• [Work item]
Please restate verbatim the lines that open the listing below, ending with the line in which "The cross-section on" occurs.

• [Recorded information]
★ ★ ★ ★

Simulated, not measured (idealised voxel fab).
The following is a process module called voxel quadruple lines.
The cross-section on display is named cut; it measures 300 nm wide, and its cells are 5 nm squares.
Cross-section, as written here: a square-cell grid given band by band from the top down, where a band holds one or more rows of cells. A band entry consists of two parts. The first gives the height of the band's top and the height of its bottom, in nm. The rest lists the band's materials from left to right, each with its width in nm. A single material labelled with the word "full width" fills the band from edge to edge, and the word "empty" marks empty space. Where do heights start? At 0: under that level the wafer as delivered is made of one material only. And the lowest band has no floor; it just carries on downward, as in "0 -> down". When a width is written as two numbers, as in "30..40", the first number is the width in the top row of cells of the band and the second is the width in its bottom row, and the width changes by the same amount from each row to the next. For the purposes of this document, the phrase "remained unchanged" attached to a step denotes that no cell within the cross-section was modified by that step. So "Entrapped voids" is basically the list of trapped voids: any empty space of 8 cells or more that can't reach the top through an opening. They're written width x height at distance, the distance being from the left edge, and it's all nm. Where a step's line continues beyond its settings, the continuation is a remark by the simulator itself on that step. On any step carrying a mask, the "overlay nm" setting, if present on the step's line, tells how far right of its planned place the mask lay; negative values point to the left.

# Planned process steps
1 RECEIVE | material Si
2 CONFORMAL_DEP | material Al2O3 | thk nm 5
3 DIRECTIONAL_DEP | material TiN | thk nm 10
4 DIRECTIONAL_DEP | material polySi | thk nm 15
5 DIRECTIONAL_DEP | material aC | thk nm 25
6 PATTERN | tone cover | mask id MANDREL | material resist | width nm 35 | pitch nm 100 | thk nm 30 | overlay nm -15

★ ★ ★ ★

• [Exercise result]
Simulated, not measured (idealised voxel fab).
The following is a process module called voxel quadruple lines.
The cross-section on display is named cut; it measures 300 nm wide, and its cells are 5 nm squares.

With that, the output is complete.